> **Work item**: Find the line in the entries below that contains "fault: +559.8 SiO2, -246.3 Si". Repeat it exactly, and every line after it through the line that contains "written: +15 SiO2".

[Start of Attachment]

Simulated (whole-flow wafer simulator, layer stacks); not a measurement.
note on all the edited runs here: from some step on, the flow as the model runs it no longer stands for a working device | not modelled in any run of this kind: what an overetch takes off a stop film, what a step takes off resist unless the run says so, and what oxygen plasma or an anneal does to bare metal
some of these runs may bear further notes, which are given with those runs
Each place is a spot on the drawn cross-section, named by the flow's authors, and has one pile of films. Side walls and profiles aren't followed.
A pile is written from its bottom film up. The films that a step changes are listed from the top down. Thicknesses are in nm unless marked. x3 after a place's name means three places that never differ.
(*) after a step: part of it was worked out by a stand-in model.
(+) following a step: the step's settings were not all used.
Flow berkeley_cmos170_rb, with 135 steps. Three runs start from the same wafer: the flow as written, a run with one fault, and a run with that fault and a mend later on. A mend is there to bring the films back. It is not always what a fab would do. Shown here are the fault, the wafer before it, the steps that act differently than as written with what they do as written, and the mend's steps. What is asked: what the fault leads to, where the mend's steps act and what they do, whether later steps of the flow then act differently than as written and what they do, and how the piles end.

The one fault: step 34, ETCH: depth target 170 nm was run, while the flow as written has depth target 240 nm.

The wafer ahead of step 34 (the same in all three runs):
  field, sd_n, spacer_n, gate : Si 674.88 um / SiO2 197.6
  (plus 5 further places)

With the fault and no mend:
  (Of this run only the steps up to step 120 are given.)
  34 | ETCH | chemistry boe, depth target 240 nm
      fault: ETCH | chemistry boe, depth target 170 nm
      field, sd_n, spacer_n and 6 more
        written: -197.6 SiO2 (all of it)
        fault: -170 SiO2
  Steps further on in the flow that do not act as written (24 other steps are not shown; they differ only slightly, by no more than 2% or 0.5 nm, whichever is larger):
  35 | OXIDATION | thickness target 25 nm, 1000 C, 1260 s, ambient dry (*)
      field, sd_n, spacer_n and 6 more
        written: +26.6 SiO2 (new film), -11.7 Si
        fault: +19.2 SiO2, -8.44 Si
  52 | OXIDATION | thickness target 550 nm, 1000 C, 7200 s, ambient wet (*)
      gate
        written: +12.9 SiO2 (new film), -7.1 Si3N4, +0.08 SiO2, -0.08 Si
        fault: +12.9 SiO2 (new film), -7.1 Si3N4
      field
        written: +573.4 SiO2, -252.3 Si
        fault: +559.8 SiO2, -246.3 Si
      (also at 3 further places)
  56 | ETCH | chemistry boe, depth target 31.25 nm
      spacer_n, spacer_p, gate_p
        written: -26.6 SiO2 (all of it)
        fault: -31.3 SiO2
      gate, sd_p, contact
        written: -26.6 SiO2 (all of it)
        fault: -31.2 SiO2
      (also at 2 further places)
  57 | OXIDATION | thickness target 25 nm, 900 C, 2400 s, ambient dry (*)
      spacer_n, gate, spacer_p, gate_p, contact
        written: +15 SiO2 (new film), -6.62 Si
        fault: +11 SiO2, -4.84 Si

[End of Attachment]

> **Exercise answer**:
        fault: +559.8 SiO2, -246.3 Si
      (also at 3 further places)
  56 | ETCH | chemistry boe, depth target 31.25 nm
      spacer_n, spacer_p, gate_p
        written: -26.6 SiO2 (all of it)
        fault: -31.3 SiO2
      gate, sd_p, contact
        written: -26.6 SiO2 (all of it)
        fault: -31.2 SiO2
      (also at 2 further places)
  57 | OXIDATION | thickness target 25 nm, 900 C, 2400 s, ambient dry (*)
      spacer_n, gate, spacer_p, gate_p, contact
        written: +15 SiO2 (new film), -6.62 Si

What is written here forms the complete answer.